_ACTIVITY:_ Set down the listing again, word for word.

_DATASET:_
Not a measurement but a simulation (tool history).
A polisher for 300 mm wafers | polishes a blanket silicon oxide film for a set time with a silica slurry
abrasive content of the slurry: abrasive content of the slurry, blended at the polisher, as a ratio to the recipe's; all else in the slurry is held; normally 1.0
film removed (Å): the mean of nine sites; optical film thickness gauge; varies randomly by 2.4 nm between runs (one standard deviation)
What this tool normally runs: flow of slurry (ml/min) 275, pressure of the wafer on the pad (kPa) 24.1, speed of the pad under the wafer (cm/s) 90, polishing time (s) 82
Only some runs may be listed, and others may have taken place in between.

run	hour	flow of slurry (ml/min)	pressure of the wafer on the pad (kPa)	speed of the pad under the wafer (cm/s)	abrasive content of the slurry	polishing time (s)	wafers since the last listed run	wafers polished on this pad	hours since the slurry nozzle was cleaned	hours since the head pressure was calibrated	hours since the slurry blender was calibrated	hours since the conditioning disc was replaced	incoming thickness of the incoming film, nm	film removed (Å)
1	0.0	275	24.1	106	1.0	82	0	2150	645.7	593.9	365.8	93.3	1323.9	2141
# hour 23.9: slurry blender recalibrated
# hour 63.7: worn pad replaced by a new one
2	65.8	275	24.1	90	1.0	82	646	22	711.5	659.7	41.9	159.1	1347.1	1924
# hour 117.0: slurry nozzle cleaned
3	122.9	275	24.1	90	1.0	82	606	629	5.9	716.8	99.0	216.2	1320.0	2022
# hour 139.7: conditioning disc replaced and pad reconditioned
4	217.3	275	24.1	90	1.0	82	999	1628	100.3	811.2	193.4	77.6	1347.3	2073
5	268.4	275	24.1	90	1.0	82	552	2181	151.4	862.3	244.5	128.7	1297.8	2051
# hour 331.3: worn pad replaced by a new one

_ANSWER SPACE:_
Not a measurement but a simulation (tool history).
A polisher for 300 mm wafers | polishes a blanket silicon oxide film for a set time with a silica slurry
abrasive content of the slurry: abrasive content of the slurry, blended at the polisher, as a ratio to the recipe's; all else in the slurry is held; normally 1.0
film removed (Å): the mean of nine sites; optical film thickness gauge; varies randomly by 2.4 nm between runs (one standard deviation)
What this tool normally runs: flow of slurry (ml/min) 275, pressure of the wafer on the pad (kPa) 24.1, speed of the pad under the wafer (cm/s) 90, polishing time (s) 82
Only some runs may be listed, and others may have taken place in between.

run	hour	flow of slurry (ml/min)	pressure of the wafer on the pad (kPa)	speed of the pad under the wafer (cm/s)	abrasive content of the slurry	polishing time (s)	wafers since the last listed run	wafers polished on this pad	hours since the slurry nozzle was cleaned	hours since the head pressure was calibrated	hours since the slurry blender was calibrated	hours since the conditioning disc was replaced	incoming thickness of the incoming film, nm	film removed (Å)
1	0.0	275	24.1	106	1.0	82	0	2150	645.7	593.9	365.8	93.3	1323.9	2141
# hour 23.9: slurry blender recalibrated
# hour 63.7: worn pad replaced by a new one
2	65.8	275	24.1	90	1.0	82	646	22	711.5	659.7	41.9	159.1	1347.1	1924
# hour 117.0: slurry nozzle cleaned
3	122.9	275	24.1	90	1.0	82	606	629	5.9	716.8	99.0	216.2	1320.0	2022
# hour 139.7: conditioning disc replaced and pad reconditioned
4	217.3	275	24.1	90	1.0	82	999	1628	100.3	811.2	193.4	77.6	1347.3	2073
5	268.4	275	24.1	90	1.0	82	552	2181	151.4	862.3	244.5	128.7	1297.8	2051
# hour 331.3: worn pad replaced by a new one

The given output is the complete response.